◆ SUPPLIED ENTRIES ◆
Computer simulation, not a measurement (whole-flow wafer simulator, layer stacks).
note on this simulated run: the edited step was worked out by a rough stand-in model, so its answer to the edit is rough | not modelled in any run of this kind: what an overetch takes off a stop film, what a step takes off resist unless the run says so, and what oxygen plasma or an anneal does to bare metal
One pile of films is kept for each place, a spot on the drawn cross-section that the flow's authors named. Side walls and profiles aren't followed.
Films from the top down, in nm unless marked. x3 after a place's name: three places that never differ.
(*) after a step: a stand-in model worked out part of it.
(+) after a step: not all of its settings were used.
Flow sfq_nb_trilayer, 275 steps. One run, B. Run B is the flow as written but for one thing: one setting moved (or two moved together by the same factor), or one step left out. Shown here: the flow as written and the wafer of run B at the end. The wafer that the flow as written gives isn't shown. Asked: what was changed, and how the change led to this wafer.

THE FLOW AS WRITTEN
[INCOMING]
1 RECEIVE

◆ BRIEF ◆
Up to and including the line with "(+) after a", write out the records above exactly, starting from their first line.

◆ RESPONSE ◆
Computer simulation, not a measurement (whole-flow wafer simulator, layer stacks).
note on this simulated run: the edited step was worked out by a rough stand-in model, so its answer to the edit is rough | not modelled in any run of this kind: what an overetch takes off a stop film, what a step takes off resist unless the run says so, and what oxygen plasma or an anneal does to bare metal
One pile of films is kept for each place, a spot on the drawn cross-section that the flow's authors named. Side walls and profiles aren't followed.
Films from the top down, in nm unless marked. x3 after a place's name: three places that never differ.
(*) after a step: a stand-in model worked out part of it.
(+) after a step: not all of its settings were used.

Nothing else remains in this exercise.